Assigned task | Everything from the first line of the records to the line containing "5 COAT: anti-reflective", inclusive, is to be extracted exactly, and nothing more.

------
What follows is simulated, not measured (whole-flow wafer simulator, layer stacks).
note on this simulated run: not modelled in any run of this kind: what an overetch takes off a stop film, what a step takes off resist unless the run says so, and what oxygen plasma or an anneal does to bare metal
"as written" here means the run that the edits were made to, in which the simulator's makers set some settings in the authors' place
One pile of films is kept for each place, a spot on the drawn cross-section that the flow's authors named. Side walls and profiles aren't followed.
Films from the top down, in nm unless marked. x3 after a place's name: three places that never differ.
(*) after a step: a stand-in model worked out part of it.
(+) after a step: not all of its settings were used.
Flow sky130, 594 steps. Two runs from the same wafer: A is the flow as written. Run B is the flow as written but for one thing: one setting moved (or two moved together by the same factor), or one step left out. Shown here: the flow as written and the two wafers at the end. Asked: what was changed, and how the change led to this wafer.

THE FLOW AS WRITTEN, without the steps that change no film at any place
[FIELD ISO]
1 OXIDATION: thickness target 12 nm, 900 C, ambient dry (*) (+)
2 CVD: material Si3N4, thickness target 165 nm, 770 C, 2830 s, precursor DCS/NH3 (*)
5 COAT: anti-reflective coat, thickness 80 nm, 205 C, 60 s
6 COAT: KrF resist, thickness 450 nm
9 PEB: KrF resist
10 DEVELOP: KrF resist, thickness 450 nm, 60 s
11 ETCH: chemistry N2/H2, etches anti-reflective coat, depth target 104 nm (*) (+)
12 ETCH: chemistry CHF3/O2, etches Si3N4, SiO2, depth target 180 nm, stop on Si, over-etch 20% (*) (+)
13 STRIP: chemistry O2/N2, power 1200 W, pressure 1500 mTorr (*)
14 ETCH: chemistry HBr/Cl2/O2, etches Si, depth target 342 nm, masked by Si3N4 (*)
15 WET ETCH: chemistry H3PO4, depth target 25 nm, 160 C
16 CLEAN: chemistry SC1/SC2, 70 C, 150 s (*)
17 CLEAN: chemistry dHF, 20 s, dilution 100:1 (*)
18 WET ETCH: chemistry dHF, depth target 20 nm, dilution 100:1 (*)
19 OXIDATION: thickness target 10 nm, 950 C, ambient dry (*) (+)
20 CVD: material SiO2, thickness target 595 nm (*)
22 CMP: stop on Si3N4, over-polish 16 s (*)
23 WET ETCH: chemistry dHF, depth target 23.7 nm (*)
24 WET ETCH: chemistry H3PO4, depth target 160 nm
------

Response area |
What follows is simulated, not measured (whole-flow wafer simulator, layer stacks).
note on this simulated run: not modelled in any run of this kind: what an overetch takes off a stop film, what a step takes off resist unless the run says so, and what oxygen plasma or an anneal does to bare metal
"as written" here means the run that the edits were made to, in which the simulator's makers set some settings in the authors' place
One pile of films is kept for each place, a spot on the drawn cross-section that the flow's authors named. Side walls and profiles aren't followed.
Films from the top down, in nm unless marked. x3 after a place's name: three places that never differ.
(*) after a step: a stand-in model worked out part of it.
(+) after a step: not all of its settings were used.
Flow sky130, 594 steps. Two runs from the same wafer: A is the flow as written. Run B is the flow as written but for one thing: one setting moved (or two moved together by the same factor), or one step left out. Shown here: the flow as written and the two wafers at the end. Asked: what was changed, and how the change led to this wafer.

THE FLOW AS WRITTEN, without the steps that change no film at any place
[FIELD ISO]
1 OXIDATION: thickness target 12 nm, 900 C, ambient dry (*) (+)
2 CVD: material Si3N4, thickness target 165 nm, 770 C, 2830 s, precursor DCS/NH3 (*)
5 COAT: anti-reflective coat, thickness 80 nm, 205 C, 60 s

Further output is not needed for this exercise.